- **Supplied information**:
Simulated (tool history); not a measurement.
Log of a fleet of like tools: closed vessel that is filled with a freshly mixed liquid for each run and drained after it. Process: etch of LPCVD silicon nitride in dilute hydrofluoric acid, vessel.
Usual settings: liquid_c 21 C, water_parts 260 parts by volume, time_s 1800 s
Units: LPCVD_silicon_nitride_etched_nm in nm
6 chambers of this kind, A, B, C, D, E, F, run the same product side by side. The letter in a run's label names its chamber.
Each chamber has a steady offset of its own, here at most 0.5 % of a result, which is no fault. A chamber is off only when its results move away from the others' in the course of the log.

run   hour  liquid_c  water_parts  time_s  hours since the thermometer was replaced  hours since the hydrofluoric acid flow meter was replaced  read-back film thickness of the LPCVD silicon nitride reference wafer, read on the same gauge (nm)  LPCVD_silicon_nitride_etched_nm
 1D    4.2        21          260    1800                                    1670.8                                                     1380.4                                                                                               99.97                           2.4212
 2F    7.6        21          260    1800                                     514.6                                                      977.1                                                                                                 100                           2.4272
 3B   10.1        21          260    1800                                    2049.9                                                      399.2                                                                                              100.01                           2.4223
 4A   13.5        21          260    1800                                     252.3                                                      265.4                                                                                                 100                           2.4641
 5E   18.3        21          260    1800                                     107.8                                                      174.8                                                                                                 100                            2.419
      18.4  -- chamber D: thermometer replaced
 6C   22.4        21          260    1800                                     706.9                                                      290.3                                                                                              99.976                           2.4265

- **Activity**: Your task is to repeat the entries exactly.

- **Response box**:
Simulated (tool history); not a measurement.
Log of a fleet of like tools: closed vessel that is filled with a freshly mixed liquid for each run and drained after it. Process: etch of LPCVD silicon nitride in dilute hydrofluoric acid, vessel.
Usual settings: liquid_c 21 C, water_parts 260 parts by volume, time_s 1800 s
Units: LPCVD_silicon_nitride_etched_nm in nm
6 chambers of this kind, A, B, C, D, E, F, run the same product side by side. The letter in a run's label names its chamber.
Each chamber has a steady offset of its own, here at most 0.5 % of a result, which is no fault. A chamber is off only when its results move away from the others' in the course of the log.

run   hour  liquid_c  water_parts  time_s  hours since the thermometer was replaced  hours since the hydrofluoric acid flow meter was replaced  read-back film thickness of the LPCVD silicon nitride reference wafer, read on the same gauge (nm)  LPCVD_silicon_nitride_etched_nm
 1D    4.2        21          260    1800                                    1670.8                                                     1380.4                                                                                               99.97                           2.4212
 2F    7.6        21          260    1800                                     514.6                                                      977.1                                                                                                 100                           2.4272
 3B   10.1        21          260    1800                                    2049.9                                                      399.2                                                                                              100.01                           2.4223
 4A   13.5        21          260    1800                                     252.3                                                      265.4                                                                                                 100                           2.4641
 5E   18.3        21          260    1800                                     107.8                                                      174.8                                                                                                 100                            2.419
      18.4  -- chamber D: thermometer replaced
 6C   22.4        21          260    1800                                     706.9                                                      290.3                                                                                              99.976                           2.4265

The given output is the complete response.